◆ **ACTION ITEM**
The entries are to be given again in full. Every word must match.

Top of PROVIDED DATA

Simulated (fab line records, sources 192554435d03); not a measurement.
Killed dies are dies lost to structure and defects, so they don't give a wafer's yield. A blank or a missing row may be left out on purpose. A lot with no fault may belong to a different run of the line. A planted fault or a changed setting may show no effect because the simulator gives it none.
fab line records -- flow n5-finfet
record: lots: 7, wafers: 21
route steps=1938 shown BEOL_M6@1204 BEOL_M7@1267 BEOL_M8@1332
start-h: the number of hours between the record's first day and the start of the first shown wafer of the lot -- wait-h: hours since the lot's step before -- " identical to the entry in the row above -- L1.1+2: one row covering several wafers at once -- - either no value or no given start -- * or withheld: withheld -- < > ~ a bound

Bottom of PROVIDED DATA

◆ **RESPONSE**
Simulated (fab line records, sources 192554435d03); not a measurement.
Killed dies are dies lost to structure and defects, so they don't give a wafer's yield. A blank or a missing row may be left out on purpose. A lot with no fault may belong to a different run of the line. A planted fault or a changed setting may show no effect because the simulator gives it none.
fab line records -- flow n5-finfet
record: lots: 7, wafers: 21
route steps=1938 shown BEOL_M6@1204 BEOL_M7@1267 BEOL_M8@1332
start-h: the number of hours between the record's first day and the start of the first shown wafer of the lot -- wait-h: hours since the lot's step before -- " identical to the entry in the row above -- L1.1+2: one row covering several wafers at once -- - either no value or no given start -- * or withheld: withheld -- < > ~ a bound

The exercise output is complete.